EXERCISE —
Could you transcribe the material below exactly, without leaving out a single line?

*** SUPPLIED RECORDS ***
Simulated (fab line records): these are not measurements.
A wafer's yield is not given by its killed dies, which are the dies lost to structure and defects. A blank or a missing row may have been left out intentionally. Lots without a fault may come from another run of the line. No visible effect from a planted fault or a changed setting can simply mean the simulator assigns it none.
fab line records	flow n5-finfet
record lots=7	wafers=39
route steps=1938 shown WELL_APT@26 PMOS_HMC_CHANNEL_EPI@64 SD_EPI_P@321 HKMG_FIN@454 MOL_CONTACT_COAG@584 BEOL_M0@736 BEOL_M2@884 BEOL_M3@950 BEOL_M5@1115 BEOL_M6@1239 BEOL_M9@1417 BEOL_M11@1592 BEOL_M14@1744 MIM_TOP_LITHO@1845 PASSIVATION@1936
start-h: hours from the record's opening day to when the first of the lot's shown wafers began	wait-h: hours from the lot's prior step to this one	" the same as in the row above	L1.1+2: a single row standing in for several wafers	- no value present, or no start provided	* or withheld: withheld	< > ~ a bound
*** End of SUPPLIED RECORDS ***

ANSWER SECTION —
Simulated (fab line records): these are not measurements.
A wafer's yield is not given by its killed dies, which are the dies lost to structure and defects. A blank or a missing row may have been left out intentionally. Lots without a fault may come from another run of the line. No visible effect from a planted fault or a changed setting can simply mean the simulator assigns it none.
fab line records	flow n5-finfet
record lots=7	wafers=39
route steps=1938 shown WELL_APT@26 PMOS_HMC_CHANNEL_EPI@64 SD_EPI_P@321 HKMG_FIN@454 MOL_CONTACT_COAG@584 BEOL_M0@736 BEOL_M2@884 BEOL_M3@950 BEOL_M5@1115 BEOL_M6@1239 BEOL_M9@1417 BEOL_M11@1592 BEOL_M14@1744 MIM_TOP_LITHO@1845 PASSIVATION@1936
start-h: hours from the record's opening day to when the first of the lot's shown wafers began	wait-h: hours from the lot's prior step to this one	" the same as in the row above	L1.1+2: a single row standing in for several wafers	- no value present, or no start provided	* or withheld: withheld	< > ~ a bound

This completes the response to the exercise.